:: SUPPLIED INFORMATION ::
Start of Block

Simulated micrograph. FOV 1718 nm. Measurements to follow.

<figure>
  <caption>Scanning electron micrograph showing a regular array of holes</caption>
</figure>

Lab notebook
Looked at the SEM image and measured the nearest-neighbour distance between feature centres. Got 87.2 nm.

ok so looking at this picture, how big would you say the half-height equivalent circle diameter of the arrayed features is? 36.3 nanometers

End of Block

:: ACTIVITY ::
Each line from the top of the listing down to and including the one containing "Looked at the" should be transcribed exactly; nothing else is to be output.

:: TASK SOLUTION ::
Simulated micrograph. FOV 1718 nm. Measurements to follow.

<figure>
  <caption>Scanning electron micrograph showing a regular array of holes</caption>
</figure>

Lab notebook
Looked at the SEM image and measured the nearest-neighbour distance between feature centres. Got 87.2 nm.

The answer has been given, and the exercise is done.